- _Assigned task_
Retype every entry in its entirety, without alteration.

- _Given data_
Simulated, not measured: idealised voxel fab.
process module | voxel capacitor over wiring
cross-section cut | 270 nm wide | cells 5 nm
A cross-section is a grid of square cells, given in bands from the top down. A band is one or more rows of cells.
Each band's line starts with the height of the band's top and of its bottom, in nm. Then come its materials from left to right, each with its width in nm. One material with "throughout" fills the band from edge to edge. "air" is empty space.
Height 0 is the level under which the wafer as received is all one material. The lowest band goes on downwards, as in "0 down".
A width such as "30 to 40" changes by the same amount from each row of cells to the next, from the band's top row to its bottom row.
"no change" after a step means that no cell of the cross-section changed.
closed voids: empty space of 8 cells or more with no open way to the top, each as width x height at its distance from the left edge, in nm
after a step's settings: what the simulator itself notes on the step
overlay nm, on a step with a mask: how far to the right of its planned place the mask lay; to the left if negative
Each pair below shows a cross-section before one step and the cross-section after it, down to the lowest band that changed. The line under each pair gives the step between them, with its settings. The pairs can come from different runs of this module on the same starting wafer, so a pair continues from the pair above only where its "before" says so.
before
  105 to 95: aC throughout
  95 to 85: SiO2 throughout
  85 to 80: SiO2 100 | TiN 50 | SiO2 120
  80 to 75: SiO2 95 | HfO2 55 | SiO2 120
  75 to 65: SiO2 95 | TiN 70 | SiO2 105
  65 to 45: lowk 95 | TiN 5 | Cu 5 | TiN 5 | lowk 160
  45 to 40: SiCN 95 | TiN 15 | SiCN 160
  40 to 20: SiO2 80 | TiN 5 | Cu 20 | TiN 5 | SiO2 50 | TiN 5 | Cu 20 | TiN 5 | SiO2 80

- _Solution_
Simulated, not measured: idealised voxel fab.
process module | voxel capacitor over wiring
cross-section cut | 270 nm wide | cells 5 nm
A cross-section is a grid of square cells, given in bands from the top down. A band is one or more rows of cells.
Each band's line starts with the height of the band's top and of its bottom, in nm. Then come its materials from left to right, each with its width in nm. One material with "throughout" fills the band from edge to edge. "air" is empty space.
Height 0 is the level under which the wafer as received is all one material. The lowest band goes on downwards, as in "0 down".
A width such as "30 to 40" changes by the same amount from each row of cells to the next, from the band's top row to its bottom row.
"no change" after a step means that no cell of the cross-section changed.
closed voids: empty space of 8 cells or more with no open way to the top, each as width x height at its distance from the left edge, in nm
after a step's settings: what the simulator itself notes on the step
overlay nm, on a step with a mask: how far to the right of its planned place the mask lay; to the left if negative
Each pair below shows a cross-section before one step and the cross-section after it, down to the lowest band that changed. The line under each pair gives the step between them, with its settings. The pairs can come from different runs of this module on the same starting wafer, so a pair continues from the pair above only where its "before" says so.
before
  105 to 95: aC throughout
  95 to 85: SiO2 throughout
  85 to 80: SiO2 100 | TiN 50 | SiO2 120
  80 to 75: SiO2 95 | HfO2 55 | SiO2 120
  75 to 65: SiO2 95 | TiN 70 | SiO2 105
  65 to 45: lowk 95 | TiN 5 | Cu 5 | TiN 5 | lowk 160
  45 to 40: SiCN 95 | TiN 15 | SiCN 160
  40 to 20: SiO2 80 | TiN 5 | Cu 20 | TiN 5 | SiO2 50 | TiN 5 | Cu 20 | TiN 5 | SiO2 80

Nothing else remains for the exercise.